## Supplied entries
------

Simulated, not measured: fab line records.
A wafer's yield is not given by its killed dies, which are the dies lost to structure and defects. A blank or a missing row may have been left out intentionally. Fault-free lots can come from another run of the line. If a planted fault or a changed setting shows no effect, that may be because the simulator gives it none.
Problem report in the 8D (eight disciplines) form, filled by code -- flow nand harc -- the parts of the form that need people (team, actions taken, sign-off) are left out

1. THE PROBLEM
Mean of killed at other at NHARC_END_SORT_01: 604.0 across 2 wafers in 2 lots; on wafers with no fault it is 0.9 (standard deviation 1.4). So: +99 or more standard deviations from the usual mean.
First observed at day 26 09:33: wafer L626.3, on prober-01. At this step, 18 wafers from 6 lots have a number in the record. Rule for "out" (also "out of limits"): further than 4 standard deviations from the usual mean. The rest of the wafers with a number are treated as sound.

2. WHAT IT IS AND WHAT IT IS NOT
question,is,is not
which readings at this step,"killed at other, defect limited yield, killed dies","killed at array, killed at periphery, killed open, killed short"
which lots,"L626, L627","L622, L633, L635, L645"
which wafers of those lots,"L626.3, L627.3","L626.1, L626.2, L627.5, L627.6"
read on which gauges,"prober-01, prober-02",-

------

## Work order
Lines from the start of the material above through the line containing "which wafers of" are to be duplicated exactly, and only those.

## Written response
Simulated, not measured: fab line records.
A wafer's yield is not given by its killed dies, which are the dies lost to structure and defects. A blank or a missing row may have been left out intentionally. Fault-free lots can come from another run of the line. If a planted fault or a changed setting shows no effect, that may be because the simulator gives it none.
Problem report in the 8D (eight disciplines) form, filled by code -- flow nand harc -- the parts of the form that need people (team, actions taken, sign-off) are left out

1. THE PROBLEM
Mean of killed at other at NHARC_END_SORT_01: 604.0 across 2 wafers in 2 lots; on wafers with no fault it is 0.9 (standard deviation 1.4). So: +99 or more standard deviations from the usual mean.
First observed at day 26 09:33: wafer L626.3, on prober-01. At this step, 18 wafers from 6 lots have a number in the record. Rule for "out" (also "out of limits"): further than 4 standard deviations from the usual mean. The rest of the wafers with a number are treated as sound.

2. WHAT IT IS AND WHAT IT IS NOT
question,is,is not
which readings at this step,"killed at other, defect limited yield, killed dies","killed at array, killed at periphery, killed open, killed short"
which lots,"L626, L627","L622, L633, L635, L645"
which wafers of those lots,"L626.3, L627.3","L626.1, L626.2, L627.5, L627.6"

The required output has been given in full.